### SOURCE DATA
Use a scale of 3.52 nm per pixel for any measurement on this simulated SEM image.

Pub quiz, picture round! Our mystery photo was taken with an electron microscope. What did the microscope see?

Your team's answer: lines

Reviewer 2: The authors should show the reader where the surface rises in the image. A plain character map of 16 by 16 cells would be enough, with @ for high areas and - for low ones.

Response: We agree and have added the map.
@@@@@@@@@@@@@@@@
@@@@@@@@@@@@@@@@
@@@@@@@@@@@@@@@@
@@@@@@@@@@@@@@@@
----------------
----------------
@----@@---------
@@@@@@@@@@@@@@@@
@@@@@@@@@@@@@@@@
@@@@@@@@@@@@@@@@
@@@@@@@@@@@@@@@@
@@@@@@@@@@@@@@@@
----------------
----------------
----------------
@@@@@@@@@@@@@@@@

### WORK INSTRUCTION
Everything from the first line of the material through the line containing "Your team's answer: lines" is to be printed exactly; lines after that are to be left out.

### ANSWER AREA
Use a scale of 3.52 nm per pixel for any measurement on this simulated SEM image.

Pub quiz, picture round! Our mystery photo was taken with an electron microscope. What did the microscope see?

Your team's answer: lines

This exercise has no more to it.